## BRIEF
Each entry below should be reproduced character for character.

==================================================

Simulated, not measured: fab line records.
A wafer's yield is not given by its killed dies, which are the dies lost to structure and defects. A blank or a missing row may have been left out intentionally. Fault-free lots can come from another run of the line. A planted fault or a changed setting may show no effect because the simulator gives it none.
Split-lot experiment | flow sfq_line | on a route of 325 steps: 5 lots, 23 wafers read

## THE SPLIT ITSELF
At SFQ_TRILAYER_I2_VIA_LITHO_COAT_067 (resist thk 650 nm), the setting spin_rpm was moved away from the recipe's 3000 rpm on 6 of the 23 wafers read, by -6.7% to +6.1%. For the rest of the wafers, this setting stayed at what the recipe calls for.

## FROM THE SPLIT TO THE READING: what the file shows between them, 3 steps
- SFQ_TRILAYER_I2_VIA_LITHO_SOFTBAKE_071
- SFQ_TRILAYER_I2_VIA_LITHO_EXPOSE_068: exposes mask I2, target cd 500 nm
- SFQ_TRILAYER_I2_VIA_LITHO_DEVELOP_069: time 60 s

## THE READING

==================================================

## REPLY
Simulated, not measured: fab line records.
A wafer's yield is not given by its killed dies, which are the dies lost to structure and defects. A blank or a missing row may have been left out intentionally. Fault-free lots can come from another run of the line. A planted fault or a changed setting may show no effect because the simulator gives it none.
Split-lot experiment | flow sfq_line | on a route of 325 steps: 5 lots, 23 wafers read

## THE SPLIT ITSELF
At SFQ_TRILAYER_I2_VIA_LITHO_COAT_067 (resist thk 650 nm), the setting spin_rpm was moved away from the recipe's 3000 rpm on 6 of the 23 wafers read, by -6.7% to +6.1%. For the rest of the wafers, this setting stayed at what the recipe calls for.

## FROM THE SPLIT TO THE READING: what the file shows between them, 3 steps
- SFQ_TRILAYER_I2_VIA_LITHO_SOFTBAKE_071
- SFQ_TRILAYER_I2_VIA_LITHO_EXPOSE_068: exposes mask I2, target cd 500 nm
- SFQ_TRILAYER_I2_VIA_LITHO_DEVELOP_069: time 60 s

## THE READING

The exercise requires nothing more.